**** DATA PROVIDED ****

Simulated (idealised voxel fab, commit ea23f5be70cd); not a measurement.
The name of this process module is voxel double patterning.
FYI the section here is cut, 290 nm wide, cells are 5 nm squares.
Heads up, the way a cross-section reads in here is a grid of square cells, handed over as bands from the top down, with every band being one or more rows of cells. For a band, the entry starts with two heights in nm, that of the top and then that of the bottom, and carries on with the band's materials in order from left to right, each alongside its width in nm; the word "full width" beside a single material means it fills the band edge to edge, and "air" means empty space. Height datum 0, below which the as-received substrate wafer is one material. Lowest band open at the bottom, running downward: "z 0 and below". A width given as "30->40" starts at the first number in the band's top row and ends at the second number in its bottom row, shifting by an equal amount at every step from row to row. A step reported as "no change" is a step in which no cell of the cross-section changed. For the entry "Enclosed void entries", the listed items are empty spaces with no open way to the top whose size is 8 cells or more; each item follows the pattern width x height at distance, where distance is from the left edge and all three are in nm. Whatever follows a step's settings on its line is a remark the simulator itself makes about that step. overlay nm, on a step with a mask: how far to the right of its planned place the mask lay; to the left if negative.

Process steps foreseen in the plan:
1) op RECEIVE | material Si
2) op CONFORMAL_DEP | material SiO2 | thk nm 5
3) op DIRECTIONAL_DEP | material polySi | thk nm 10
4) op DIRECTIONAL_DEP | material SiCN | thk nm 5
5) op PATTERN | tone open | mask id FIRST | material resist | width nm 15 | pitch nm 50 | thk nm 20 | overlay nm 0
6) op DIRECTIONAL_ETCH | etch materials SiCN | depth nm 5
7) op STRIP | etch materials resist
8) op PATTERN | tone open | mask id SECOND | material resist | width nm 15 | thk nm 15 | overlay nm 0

****

> REQUIRED ACTION: A verbatim output of all the data above is needed.

> RESPONSE AREA:
Simulated (idealised voxel fab, commit ea23f5be70cd); not a measurement.
The name of this process module is voxel double patterning.
FYI the section here is cut, 290 nm wide, cells are 5 nm squares.
Heads up, the way a cross-section reads in here is a grid of square cells, handed over as bands from the top down, with every band being one or more rows of cells. For a band, the entry starts with two heights in nm, that of the top and then that of the bottom, and carries on with the band's materials in order from left to right, each alongside its width in nm; the word "full width" beside a single material means it fills the band edge to edge, and "air" means empty space. Height datum 0, below which the as-received substrate wafer is one material. Lowest band open at the bottom, running downward: "z 0 and below". A width given as "30->40" starts at the first number in the band's top row and ends at the second number in its bottom row, shifting by an equal amount at every step from row to row. A step reported as "no change" is a step in which no cell of the cross-section changed. For the entry "Enclosed void entries", the listed items are empty spaces with no open way to the top whose size is 8 cells or more; each item follows the pattern width x height at distance, where distance is from the left edge and all three are in nm. Whatever follows a step's settings on its line is a remark the simulator itself makes about that step. overlay nm, on a step with a mask: how far to the right of its planned place the mask lay; to the left if negative.

Process steps foreseen in the plan:
1) op RECEIVE | material Si
2) op CONFORMAL_DEP | material SiO2 | thk nm 5
3) op DIRECTIONAL_DEP | material polySi | thk nm 10
4) op DIRECTIONAL_DEP | material SiCN | thk nm 5
5) op PATTERN | tone open | mask id FIRST | material resist | width nm 15 | pitch nm 50 | thk nm 20 | overlay nm 0
6) op DIRECTIONAL_ETCH | etch materials SiCN | depth nm 5
7) op STRIP | etch materials resist
8) op PATTERN | tone open | mask id SECOND | material resist | width nm 15 | thk nm 15 | overlay nm 0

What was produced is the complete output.